Work item
Below are records; repeat them all exactly.

Recorded data
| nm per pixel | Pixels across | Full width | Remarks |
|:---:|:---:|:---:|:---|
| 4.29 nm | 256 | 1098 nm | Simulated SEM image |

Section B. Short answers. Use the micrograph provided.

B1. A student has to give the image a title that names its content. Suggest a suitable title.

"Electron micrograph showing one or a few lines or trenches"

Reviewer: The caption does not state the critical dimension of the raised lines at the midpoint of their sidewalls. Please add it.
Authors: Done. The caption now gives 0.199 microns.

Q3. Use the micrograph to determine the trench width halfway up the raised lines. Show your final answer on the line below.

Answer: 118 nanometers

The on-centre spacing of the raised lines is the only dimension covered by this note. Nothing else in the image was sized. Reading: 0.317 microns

Solution
| nm per pixel | Pixels across | Full width | Remarks |
|:---:|:---:|:---:|:---|
| 4.29 nm | 256 | 1098 nm | Simulated SEM image |

Section B. Short answers. Use the micrograph provided.

B1. A student has to give the image a title that names its content. Suggest a suitable title.

"Electron micrograph showing one or a few lines or trenches"

Reviewer: The caption does not state the critical dimension of the raised lines at the midpoint of their sidewalls. Please add it.
Authors: Done. The caption now gives 0.199 microns.

Q3. Use the micrograph to determine the trench width halfway up the raised lines. Show your final answer on the line below.

Answer: 118 nanometers

The on-centre spacing of the raised lines is the only dimension covered by this note. Nothing else in the image was sized. Reading: 0.317 microns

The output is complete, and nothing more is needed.